STUDY MATERIAL:
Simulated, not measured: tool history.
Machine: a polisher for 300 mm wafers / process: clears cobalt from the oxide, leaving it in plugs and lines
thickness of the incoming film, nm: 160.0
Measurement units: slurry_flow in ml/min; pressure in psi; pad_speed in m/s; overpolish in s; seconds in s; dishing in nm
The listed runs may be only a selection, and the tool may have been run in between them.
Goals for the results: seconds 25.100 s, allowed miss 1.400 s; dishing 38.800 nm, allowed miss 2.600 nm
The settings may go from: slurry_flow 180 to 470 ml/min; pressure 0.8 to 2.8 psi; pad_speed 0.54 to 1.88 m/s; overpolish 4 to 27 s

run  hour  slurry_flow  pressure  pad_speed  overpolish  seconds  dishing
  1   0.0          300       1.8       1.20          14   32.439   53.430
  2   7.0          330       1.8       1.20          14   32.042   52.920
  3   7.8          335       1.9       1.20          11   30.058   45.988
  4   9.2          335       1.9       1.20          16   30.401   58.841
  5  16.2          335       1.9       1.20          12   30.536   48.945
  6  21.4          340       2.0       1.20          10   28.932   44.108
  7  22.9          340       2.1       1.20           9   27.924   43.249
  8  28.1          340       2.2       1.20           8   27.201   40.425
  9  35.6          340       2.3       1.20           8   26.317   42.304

REQUIRED ACTION:
With the line containing "The listed runs" as the last one, please set down exactly the lines of the records above from their very first line, and nothing more.

RESULT:
Simulated, not measured: tool history.
Machine: a polisher for 300 mm wafers / process: clears cobalt from the oxide, leaving it in plugs and lines
thickness of the incoming film, nm: 160.0
Measurement units: slurry_flow in ml/min; pressure in psi; pad_speed in m/s; overpolish in s; seconds in s; dishing in nm
The listed runs may be only a selection, and the tool may have been run in between them.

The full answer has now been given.